» **Assignment**
Copy out the records that follow, leaving every character as it is.

▼
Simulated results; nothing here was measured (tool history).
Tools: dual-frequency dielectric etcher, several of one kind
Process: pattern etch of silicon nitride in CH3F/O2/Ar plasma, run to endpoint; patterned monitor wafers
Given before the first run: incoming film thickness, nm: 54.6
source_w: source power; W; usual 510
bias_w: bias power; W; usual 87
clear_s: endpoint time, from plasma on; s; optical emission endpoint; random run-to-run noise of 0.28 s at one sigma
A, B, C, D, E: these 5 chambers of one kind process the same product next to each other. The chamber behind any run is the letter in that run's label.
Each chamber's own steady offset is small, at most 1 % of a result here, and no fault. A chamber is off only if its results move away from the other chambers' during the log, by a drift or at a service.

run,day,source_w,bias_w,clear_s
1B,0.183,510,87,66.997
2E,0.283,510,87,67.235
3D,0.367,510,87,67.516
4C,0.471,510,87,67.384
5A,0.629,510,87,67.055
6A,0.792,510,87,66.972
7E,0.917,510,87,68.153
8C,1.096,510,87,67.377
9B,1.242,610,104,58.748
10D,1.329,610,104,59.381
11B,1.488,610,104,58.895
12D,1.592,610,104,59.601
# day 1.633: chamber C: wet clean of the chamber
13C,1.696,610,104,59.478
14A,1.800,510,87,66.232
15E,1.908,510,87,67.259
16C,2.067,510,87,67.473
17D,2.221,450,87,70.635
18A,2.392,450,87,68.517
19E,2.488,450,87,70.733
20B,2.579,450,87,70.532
▲

» **Written solution**
Simulated results; nothing here was measured (tool history).
Tools: dual-frequency dielectric etcher, several of one kind
Process: pattern etch of silicon nitride in CH3F/O2/Ar plasma, run to endpoint; patterned monitor wafers
Given before the first run: incoming film thickness, nm: 54.6
source_w: source power; W; usual 510
bias_w: bias power; W; usual 87
clear_s: endpoint time, from plasma on; s; optical emission endpoint; random run-to-run noise of 0.28 s at one sigma
A, B, C, D, E: these 5 chambers of one kind process the same product next to each other. The chamber behind any run is the letter in that run's label.
Each chamber's own steady offset is small, at most 1 % of a result here, and no fault. A chamber is off only if its results move away from the other chambers' during the log, by a drift or at a service.

run,day,source_w,bias_w,clear_s
1B,0.183,510,87,66.997
2E,0.283,510,87,67.235
3D,0.367,510,87,67.516
4C,0.471,510,87,67.384
5A,0.629,510,87,67.055
6A,0.792,510,87,66.972
7E,0.917,510,87,68.153
8C,1.096,510,87,67.377
9B,1.242,610,104,58.748
10D,1.329,610,104,59.381
11B,1.488,610,104,58.895
12D,1.592,610,104,59.601
# day 1.633: chamber C: wet clean of the chamber
13C,1.696,610,104,59.478
14A,1.800,510,87,66.232
15E,1.908,510,87,67.259
16C,2.067,510,87,67.473
17D,2.221,450,87,70.635
18A,2.392,450,87,68.517
19E,2.488,450,87,70.733
20B,2.579,450,87,70.532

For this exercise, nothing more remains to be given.